BRIEF:
Until the line containing "seconds: 109.54 s" has been reproduced, keep reproducing each line of the material below exactly, starting with the first.

RECORD EXTRACTS:
====

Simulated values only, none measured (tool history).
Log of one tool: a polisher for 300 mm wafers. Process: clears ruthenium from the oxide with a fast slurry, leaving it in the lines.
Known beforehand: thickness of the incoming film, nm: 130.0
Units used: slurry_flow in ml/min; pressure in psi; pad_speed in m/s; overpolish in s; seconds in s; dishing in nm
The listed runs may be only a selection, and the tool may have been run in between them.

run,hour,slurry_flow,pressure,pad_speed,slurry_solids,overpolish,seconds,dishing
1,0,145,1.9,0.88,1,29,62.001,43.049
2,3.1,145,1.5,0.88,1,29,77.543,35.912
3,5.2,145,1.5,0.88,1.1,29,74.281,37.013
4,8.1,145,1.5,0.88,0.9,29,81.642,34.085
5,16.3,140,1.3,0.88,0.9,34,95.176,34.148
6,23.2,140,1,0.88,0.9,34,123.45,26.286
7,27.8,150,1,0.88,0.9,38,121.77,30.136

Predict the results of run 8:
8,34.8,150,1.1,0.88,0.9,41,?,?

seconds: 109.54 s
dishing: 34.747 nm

====

RESPONSE AREA:
Simulated values only, none measured (tool history).
Log of one tool: a polisher for 300 mm wafers. Process: clears ruthenium from the oxide with a fast slurry, leaving it in the lines.
Known beforehand: thickness of the incoming film, nm: 130.0
Units used: slurry_flow in ml/min; pressure in psi; pad_speed in m/s; overpolish in s; seconds in s; dishing in nm
The listed runs may be only a selection, and the tool may have been run in between them.

run,hour,slurry_flow,pressure,pad_speed,slurry_solids,overpolish,seconds,dishing
1,0,145,1.9,0.88,1,29,62.001,43.049
2,3.1,145,1.5,0.88,1,29,77.543,35.912
3,5.2,145,1.5,0.88,1.1,29,74.281,37.013
4,8.1,145,1.5,0.88,0.9,29,81.642,34.085
5,16.3,140,1.3,0.88,0.9,34,95.176,34.148
6,23.2,140,1,0.88,0.9,34,123.45,26.286
7,27.8,150,1,0.88,0.9,38,121.77,30.136

Predict the results of run 8:
8,34.8,150,1.1,0.88,0.9,41,?,?

seconds: 109.54 s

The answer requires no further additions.